> Work instruction
Whatever appears in the records, write it out again exactly.

> Recorded data
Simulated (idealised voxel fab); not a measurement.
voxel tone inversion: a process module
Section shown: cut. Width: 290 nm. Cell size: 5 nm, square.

> Exercise answer
Simulated (idealised voxel fab); not a measurement.
voxel tone inversion: a process module
Section shown: cut. Width: 290 nm. Cell size: 5 nm, square.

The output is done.